ACTION ITEM → Transcribe the listing word for word. Begin at its first line and end with the line containing "5 op DIRECTIONAL_DEP".

EXTRACTED ENTRIES →
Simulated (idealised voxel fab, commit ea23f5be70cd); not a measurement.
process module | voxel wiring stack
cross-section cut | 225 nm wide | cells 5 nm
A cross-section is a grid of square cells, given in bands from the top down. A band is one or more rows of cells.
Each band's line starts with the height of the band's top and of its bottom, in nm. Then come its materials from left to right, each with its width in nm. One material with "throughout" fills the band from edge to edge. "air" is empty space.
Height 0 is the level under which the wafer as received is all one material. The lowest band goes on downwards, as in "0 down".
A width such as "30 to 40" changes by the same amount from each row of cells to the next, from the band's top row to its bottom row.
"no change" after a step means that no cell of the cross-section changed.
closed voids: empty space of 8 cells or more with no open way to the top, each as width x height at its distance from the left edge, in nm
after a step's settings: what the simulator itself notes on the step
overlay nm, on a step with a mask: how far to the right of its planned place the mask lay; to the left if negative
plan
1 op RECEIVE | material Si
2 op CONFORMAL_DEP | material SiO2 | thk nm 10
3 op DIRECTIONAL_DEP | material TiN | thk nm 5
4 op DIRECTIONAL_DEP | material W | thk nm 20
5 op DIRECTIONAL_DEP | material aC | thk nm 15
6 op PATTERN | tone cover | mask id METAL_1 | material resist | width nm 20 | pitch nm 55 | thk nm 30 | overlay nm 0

TASK RESULT →
Simulated (idealised voxel fab, commit ea23f5be70cd); not a measurement.
process module | voxel wiring stack
cross-section cut | 225 nm wide | cells 5 nm
A cross-section is a grid of square cells, given in bands from the top down. A band is one or more rows of cells.
Each band's line starts with the height of the band's top and of its bottom, in nm. Then come its materials from left to right, each with its width in nm. One material with "throughout" fills the band from edge to edge. "air" is empty space.
Height 0 is the level under which the wafer as received is all one material. The lowest band goes on downwards, as in "0 down".
A width such as "30 to 40" changes by the same amount from each row of cells to the next, from the band's top row to its bottom row.
"no change" after a step means that no cell of the cross-section changed.
closed voids: empty space of 8 cells or more with no open way to the top, each as width x height at its distance from the left edge, in nm
after a step's settings: what the simulator itself notes on the step
overlay nm, on a step with a mask: how far to the right of its planned place the mask lay; to the left if negative
plan
1 op RECEIVE | material Si
2 op CONFORMAL_DEP | material SiO2 | thk nm 10
3 op DIRECTIONAL_DEP | material TiN | thk nm 5
4 op DIRECTIONAL_DEP | material W | thk nm 20
5 op DIRECTIONAL_DEP | material aC | thk nm 15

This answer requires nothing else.